> _Extracted information_
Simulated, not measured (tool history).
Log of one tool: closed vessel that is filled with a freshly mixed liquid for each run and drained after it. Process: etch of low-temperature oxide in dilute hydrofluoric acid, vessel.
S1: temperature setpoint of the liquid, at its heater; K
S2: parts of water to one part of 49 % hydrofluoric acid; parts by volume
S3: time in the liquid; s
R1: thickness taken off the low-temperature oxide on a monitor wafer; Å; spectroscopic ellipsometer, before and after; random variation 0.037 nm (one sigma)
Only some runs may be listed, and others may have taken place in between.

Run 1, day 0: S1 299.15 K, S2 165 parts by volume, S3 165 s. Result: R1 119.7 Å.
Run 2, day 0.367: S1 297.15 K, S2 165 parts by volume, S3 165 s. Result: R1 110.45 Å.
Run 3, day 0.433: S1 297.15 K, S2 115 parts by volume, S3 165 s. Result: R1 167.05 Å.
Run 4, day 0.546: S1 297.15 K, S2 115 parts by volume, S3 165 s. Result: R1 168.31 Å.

> _Brief_
Everything in the records must be returned exactly.

> _Exercise answer_
Simulated, not measured (tool history).
Log of one tool: closed vessel that is filled with a freshly mixed liquid for each run and drained after it. Process: etch of low-temperature oxide in dilute hydrofluoric acid, vessel.
S1: temperature setpoint of the liquid, at its heater; K
S2: parts of water to one part of 49 % hydrofluoric acid; parts by volume
S3: time in the liquid; s
R1: thickness taken off the low-temperature oxide on a monitor wafer; Å; spectroscopic ellipsometer, before and after; random variation 0.037 nm (one sigma)
Only some runs may be listed, and others may have taken place in between.

Run 1, day 0: S1 299.15 K, S2 165 parts by volume, S3 165 s. Result: R1 119.7 Å.
Run 2, day 0.367: S1 297.15 K, S2 165 parts by volume, S3 165 s. Result: R1 110.45 Å.
Run 3, day 0.433: S1 297.15 K, S2 115 parts by volume, S3 165 s. Result: R1 167.05 Å.
Run 4, day 0.546: S1 297.15 K, S2 115 parts by volume, S3 165 s. Result: R1 168.31 Å.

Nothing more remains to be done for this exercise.